- [Assigned task]: Write out each record below, word for word.

____ Dataset extract
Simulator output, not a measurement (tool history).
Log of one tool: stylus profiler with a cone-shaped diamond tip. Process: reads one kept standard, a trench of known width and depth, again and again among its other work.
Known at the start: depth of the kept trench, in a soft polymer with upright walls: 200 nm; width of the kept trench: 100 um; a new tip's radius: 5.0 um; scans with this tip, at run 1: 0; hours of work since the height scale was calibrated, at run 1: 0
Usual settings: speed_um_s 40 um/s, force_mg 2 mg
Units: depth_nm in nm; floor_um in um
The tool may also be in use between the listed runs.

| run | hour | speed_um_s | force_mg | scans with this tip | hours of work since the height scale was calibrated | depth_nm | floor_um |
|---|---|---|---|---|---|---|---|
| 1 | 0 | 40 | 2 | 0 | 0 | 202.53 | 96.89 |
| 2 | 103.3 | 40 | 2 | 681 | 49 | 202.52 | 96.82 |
________

- [Your solution]:
Simulator output, not a measurement (tool history).
Log of one tool: stylus profiler with a cone-shaped diamond tip. Process: reads one kept standard, a trench of known width and depth, again and again among its other work.
Known at the start: depth of the kept trench, in a soft polymer with upright walls: 200 nm; width of the kept trench: 100 um; a new tip's radius: 5.0 um; scans with this tip, at run 1: 0; hours of work since the height scale was calibrated, at run 1: 0
Usual settings: speed_um_s 40 um/s, force_mg 2 mg
Units: depth_nm in nm; floor_um in um
The tool may also be in use between the listed runs.

| run | hour | speed_um_s | force_mg | scans with this tip | hours of work since the height scale was calibrated | depth_nm | floor_um |
|---|---|---|---|---|---|---|---|
| 1 | 0 | 40 | 2 | 0 | 0 | 202.53 | 96.89 |
| 2 | 103.3 | 40 | 2 | 681 | 49 | 202.52 | 96.82 |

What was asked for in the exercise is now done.